[[ GIVEN RECORDS, beginning ]]

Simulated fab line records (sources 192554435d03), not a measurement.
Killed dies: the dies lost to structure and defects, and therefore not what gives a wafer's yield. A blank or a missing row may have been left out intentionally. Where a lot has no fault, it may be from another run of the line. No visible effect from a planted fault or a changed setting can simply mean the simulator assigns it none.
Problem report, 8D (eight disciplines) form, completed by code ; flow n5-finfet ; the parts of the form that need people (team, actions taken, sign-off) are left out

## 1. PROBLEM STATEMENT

[[ GIVEN RECORDS, end ]]

* _TASK ITEM_
Repeat the material above exactly.

* _YOUR SOLUTION_
Simulated fab line records (sources 192554435d03), not a measurement.
Killed dies: the dies lost to structure and defects, and therefore not what gives a wafer's yield. A blank or a missing row may have been left out intentionally. Where a lot has no fault, it may be from another run of the line. No visible effect from a planted fault or a changed setting can simply mean the simulator assigns it none.
Problem report, 8D (eight disciplines) form, completed by code ; flow n5-finfet ; the parts of the form that need people (team, actions taken, sign-off) are left out

## 1. PROBLEM STATEMENT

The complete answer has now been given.